*ACTION ITEM*:
Write the records out again, exactly.

---------- SUPPLIED DATA ----------

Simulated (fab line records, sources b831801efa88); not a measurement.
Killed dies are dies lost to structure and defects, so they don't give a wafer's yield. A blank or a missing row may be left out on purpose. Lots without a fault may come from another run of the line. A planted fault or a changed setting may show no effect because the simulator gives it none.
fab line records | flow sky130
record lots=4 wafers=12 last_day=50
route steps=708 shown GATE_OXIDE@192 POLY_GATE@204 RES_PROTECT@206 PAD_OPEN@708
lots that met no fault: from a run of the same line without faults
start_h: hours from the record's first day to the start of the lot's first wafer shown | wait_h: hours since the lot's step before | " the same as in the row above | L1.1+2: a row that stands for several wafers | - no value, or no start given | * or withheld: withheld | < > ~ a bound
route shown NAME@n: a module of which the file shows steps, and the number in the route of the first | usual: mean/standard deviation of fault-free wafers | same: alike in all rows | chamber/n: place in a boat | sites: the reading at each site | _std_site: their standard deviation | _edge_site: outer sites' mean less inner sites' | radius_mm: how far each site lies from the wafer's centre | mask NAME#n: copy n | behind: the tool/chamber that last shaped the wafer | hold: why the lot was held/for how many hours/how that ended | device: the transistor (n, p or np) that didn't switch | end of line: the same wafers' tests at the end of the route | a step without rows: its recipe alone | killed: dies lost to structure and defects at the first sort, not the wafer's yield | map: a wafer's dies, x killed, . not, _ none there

----------

*ANSWER SECTION*:
Simulated (fab line records, sources b831801efa88); not a measurement.
Killed dies are dies lost to structure and defects, so they don't give a wafer's yield. A blank or a missing row may be left out on purpose. Lots without a fault may come from another run of the line. A planted fault or a changed setting may show no effect because the simulator gives it none.
fab line records | flow sky130
record lots=4 wafers=12 last_day=50
route steps=708 shown GATE_OXIDE@192 POLY_GATE@204 RES_PROTECT@206 PAD_OPEN@708
lots that met no fault: from a run of the same line without faults
start_h: hours from the record's first day to the start of the lot's first wafer shown | wait_h: hours since the lot's step before | " the same as in the row above | L1.1+2: a row that stands for several wafers | - no value, or no start given | * or withheld: withheld | < > ~ a bound
route shown NAME@n: a module of which the file shows steps, and the number in the route of the first | usual: mean/standard deviation of fault-free wafers | same: alike in all rows | chamber/n: place in a boat | sites: the reading at each site | _std_site: their standard deviation | _edge_site: outer sites' mean less inner sites' | radius_mm: how far each site lies from the wafer's centre | mask NAME#n: copy n | behind: the tool/chamber that last shaped the wafer | hold: why the lot was held/for how many hours/how that ended | device: the transistor (n, p or np) that didn't switch | end of line: the same wafers' tests at the end of the route | a step without rows: its recipe alone | killed: dies lost to structure and defects at the first sort, not the wafer's yield | map: a wafer's dies, x killed, . not, _ none there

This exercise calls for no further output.